-- EXERCISE --
Once you have located the line containing "Below 0: as-received" in the material below, return it exactly along with each line after it through the line containing "A step line".

......

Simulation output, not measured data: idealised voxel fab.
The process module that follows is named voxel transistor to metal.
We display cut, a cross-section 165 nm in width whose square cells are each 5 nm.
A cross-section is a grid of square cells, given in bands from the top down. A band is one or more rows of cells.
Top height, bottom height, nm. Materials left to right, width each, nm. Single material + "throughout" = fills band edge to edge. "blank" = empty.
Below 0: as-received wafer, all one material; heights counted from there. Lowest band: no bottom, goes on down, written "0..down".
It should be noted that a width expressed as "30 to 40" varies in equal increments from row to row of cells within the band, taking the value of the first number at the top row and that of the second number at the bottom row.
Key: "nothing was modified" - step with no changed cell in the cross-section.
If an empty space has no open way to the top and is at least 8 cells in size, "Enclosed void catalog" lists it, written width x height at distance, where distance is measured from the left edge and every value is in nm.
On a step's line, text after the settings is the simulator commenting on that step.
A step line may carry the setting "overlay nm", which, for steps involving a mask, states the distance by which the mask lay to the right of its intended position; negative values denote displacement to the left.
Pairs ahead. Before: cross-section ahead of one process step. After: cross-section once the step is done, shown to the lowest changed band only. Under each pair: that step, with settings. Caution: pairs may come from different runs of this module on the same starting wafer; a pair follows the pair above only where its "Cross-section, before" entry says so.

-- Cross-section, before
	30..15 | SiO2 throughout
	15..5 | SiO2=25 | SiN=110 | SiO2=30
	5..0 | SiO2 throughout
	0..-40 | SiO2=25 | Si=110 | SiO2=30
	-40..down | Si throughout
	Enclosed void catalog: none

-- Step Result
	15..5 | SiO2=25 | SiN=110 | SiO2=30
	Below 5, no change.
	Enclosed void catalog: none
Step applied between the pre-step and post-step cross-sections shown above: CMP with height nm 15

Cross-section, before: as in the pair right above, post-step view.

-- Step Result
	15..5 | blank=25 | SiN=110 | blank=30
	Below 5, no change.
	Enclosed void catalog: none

......

-- REPLY --
Below 0: as-received wafer, all one material; heights counted from there. Lowest band: no bottom, goes on down, written "0..down".
It should be noted that a width expressed as "30 to 40" varies in equal increments from row to row of cells within the band, taking the value of the first number at the top row and that of the second number at the bottom row.
Key: "nothing was modified" - step with no changed cell in the cross-section.
If an empty space has no open way to the top and is at least 8 cells in size, "Enclosed void catalog" lists it, written width x height at distance, where distance is measured from the left edge and every value is in nm.
On a step's line, text after the settings is the simulator commenting on that step.
A step line may carry the setting "overlay nm", which, for steps involving a mask, states the distance by which the mask lay to the right of its intended position; negative values denote displacement to the left.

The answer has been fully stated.